▸ Task item:
An identical copy of all records below is to be written out.

****************************************

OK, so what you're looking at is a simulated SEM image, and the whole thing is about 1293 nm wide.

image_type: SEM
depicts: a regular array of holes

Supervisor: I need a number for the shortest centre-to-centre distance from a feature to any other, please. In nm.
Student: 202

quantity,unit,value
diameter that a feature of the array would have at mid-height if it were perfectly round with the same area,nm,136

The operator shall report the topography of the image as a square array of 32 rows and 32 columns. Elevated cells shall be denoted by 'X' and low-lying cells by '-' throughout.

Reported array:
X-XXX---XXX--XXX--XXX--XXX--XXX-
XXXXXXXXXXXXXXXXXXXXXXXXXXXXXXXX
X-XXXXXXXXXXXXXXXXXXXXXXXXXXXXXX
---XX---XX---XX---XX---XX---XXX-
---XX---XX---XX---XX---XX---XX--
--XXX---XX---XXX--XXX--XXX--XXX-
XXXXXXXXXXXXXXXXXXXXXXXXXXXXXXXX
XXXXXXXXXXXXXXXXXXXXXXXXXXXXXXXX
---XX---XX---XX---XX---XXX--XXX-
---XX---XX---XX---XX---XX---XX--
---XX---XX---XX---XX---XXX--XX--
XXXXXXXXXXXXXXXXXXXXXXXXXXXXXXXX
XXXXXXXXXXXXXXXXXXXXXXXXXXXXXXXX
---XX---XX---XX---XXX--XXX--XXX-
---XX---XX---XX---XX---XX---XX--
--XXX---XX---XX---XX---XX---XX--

****************************************

▸ Response:
OK, so what you're looking at is a simulated SEM image, and the whole thing is about 1293 nm wide.

image_type: SEM
depicts: a regular array of holes

Supervisor: I need a number for the shortest centre-to-centre distance from a feature to any other, please. In nm.
Student: 202

quantity,unit,value
diameter that a feature of the array would have at mid-height if it were perfectly round with the same area,nm,136

The operator shall report the topography of the image as a square array of 32 rows and 32 columns. Elevated cells shall be denoted by 'X' and low-lying cells by '-' throughout.

Reported array:
X-XXX---XXX--XXX--XXX--XXX--XXX-
XXXXXXXXXXXXXXXXXXXXXXXXXXXXXXXX
X-XXXXXXXXXXXXXXXXXXXXXXXXXXXXXX
---XX---XX---XX---XX---XX---XXX-
---XX---XX---XX---XX---XX---XX--
--XXX---XX---XXX--XXX--XXX--XXX-
XXXXXXXXXXXXXXXXXXXXXXXXXXXXXXXX
XXXXXXXXXXXXXXXXXXXXXXXXXXXXXXXX
---XX---XX---XX---XX---XXX--XXX-
---XX---XX---XX---XX---XX---XX--
---XX---XX---XX---XX---XXX--XX--
XXXXXXXXXXXXXXXXXXXXXXXXXXXXXXXX
XXXXXXXXXXXXXXXXXXXXXXXXXXXXXXXX
---XX---XX---XX---XXX--XXX--XXX-
---XX---XX---XX---XX---XX---XX--
--XXX---XX---XX---XX---XX---XX--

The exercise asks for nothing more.